Work task: From the top of the records below down to the line containing "A cross-section is", reproduce every line exactly.

★ ★ ★ ★ ★ ★ ★

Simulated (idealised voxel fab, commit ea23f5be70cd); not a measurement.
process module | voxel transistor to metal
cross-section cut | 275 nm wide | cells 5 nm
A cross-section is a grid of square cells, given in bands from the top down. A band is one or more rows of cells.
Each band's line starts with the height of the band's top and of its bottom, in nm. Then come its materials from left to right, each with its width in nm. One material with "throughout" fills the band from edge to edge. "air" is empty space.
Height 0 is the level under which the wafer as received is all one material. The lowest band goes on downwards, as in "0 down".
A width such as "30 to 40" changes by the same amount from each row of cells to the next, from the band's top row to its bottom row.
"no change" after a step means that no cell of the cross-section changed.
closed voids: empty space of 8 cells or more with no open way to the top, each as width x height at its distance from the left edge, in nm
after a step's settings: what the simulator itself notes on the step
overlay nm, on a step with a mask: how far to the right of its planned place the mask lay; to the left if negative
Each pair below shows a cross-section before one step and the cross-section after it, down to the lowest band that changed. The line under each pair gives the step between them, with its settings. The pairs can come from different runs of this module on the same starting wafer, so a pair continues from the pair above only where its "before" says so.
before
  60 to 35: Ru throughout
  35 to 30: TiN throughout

★ ★ ★ ★ ★ ★ ★

Response box:
Simulated (idealised voxel fab, commit ea23f5be70cd); not a measurement.
process module | voxel transistor to metal
cross-section cut | 275 nm wide | cells 5 nm
A cross-section is a grid of square cells, given in bands from the top down. A band is one or more rows of cells.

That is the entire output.